## DATA FOR REVIEW
━━━━━━━━
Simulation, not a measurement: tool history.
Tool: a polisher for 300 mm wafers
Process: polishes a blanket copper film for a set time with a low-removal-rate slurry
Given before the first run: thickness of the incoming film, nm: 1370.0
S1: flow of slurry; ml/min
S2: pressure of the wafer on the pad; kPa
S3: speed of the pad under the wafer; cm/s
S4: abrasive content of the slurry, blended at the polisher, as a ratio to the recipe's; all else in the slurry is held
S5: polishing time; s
━━━━━━━━

## TASK ITEM
Please retype all of the records above exactly as they are.

## WRITTEN REPLY
Simulation, not a measurement: tool history.
Tool: a polisher for 300 mm wafers
Process: polishes a blanket copper film for a set time with a low-removal-rate slurry
Given before the first run: thickness of the incoming film, nm: 1370.0
S1: flow of slurry; ml/min
S2: pressure of the wafer on the pad; kPa
S3: speed of the pad under the wafer; cm/s
S4: abrasive content of the slurry, blended at the polisher, as a ratio to the recipe's; all else in the slurry is held
S5: polishing time; s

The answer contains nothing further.